Data for review
■ ■ ■ ■ ■ ■ ■

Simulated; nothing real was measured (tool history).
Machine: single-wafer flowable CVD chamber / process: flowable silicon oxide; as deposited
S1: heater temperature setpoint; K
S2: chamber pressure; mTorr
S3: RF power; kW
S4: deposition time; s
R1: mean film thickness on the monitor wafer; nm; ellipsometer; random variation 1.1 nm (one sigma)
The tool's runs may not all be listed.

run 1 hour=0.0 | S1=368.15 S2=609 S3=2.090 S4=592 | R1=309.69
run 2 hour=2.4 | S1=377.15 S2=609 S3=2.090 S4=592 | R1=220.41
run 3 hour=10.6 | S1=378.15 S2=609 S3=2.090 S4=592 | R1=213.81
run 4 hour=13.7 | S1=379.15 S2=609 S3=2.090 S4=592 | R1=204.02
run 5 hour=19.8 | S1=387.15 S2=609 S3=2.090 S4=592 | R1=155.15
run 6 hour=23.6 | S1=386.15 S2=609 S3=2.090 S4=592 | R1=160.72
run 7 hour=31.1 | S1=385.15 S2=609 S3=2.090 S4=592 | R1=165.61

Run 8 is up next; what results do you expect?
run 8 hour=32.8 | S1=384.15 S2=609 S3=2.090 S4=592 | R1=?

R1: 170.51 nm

■ ■ ■ ■ ■ ■ ■

Work instruction
Above are the records; from them, give again exactly the lines from the one containing "run 7 hour=31.1" through the one containing "run 8 hour=32.8", both included.

Exercise answer
run 7 hour=31.1 | S1=385.15 S2=609 S3=2.090 S4=592 | R1=165.61

Run 8 is up next; what results do you expect?
run 8 hour=32.8 | S1=384.15 S2=609 S3=2.090 S4=592 | R1=?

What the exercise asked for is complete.